- **REQUIRED ACTION**
Each entry must be copied exactly, without omission.

- **DATA EXTRACTS**
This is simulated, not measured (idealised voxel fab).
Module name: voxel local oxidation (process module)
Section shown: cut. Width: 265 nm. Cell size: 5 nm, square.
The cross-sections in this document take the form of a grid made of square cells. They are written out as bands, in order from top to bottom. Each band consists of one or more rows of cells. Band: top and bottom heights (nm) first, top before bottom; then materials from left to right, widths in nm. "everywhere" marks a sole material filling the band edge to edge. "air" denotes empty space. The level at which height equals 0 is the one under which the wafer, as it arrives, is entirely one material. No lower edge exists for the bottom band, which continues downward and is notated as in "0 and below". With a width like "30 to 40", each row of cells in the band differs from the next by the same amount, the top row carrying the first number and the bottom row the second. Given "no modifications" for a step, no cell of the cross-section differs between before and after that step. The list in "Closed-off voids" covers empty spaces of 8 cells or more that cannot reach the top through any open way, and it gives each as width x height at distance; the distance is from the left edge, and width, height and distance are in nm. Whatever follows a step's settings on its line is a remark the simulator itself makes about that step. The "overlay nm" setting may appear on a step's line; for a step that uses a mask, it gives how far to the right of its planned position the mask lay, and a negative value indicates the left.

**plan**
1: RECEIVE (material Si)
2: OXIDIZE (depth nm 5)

- **WRITTEN REPLY**
This is simulated, not measured (idealised voxel fab).
Module name: voxel local oxidation (process module)
Section shown: cut. Width: 265 nm. Cell size: 5 nm, square.
The cross-sections in this document take the form of a grid made of square cells. They are written out as bands, in order from top to bottom. Each band consists of one or more rows of cells. Band: top and bottom heights (nm) first, top before bottom; then materials from left to right, widths in nm. "everywhere" marks a sole material filling the band edge to edge. "air" denotes empty space. The level at which height equals 0 is the one under which the wafer, as it arrives, is entirely one material. No lower edge exists for the bottom band, which continues downward and is notated as in "0 and below". With a width like "30 to 40", each row of cells in the band differs from the next by the same amount, the top row carrying the first number and the bottom row the second. Given "no modifications" for a step, no cell of the cross-section differs between before and after that step. The list in "Closed-off voids" covers empty spaces of 8 cells or more that cannot reach the top through any open way, and it gives each as width x height at distance; the distance is from the left edge, and width, height and distance are in nm. Whatever follows a step's settings on its line is a remark the simulator itself makes about that step. The "overlay nm" setting may appear on a step's line; for a step that uses a mask, it gives how far to the right of its planned position the mask lay, and a negative value indicates the left.

**plan**
1: RECEIVE (material Si)
2: OXIDIZE (depth nm 5)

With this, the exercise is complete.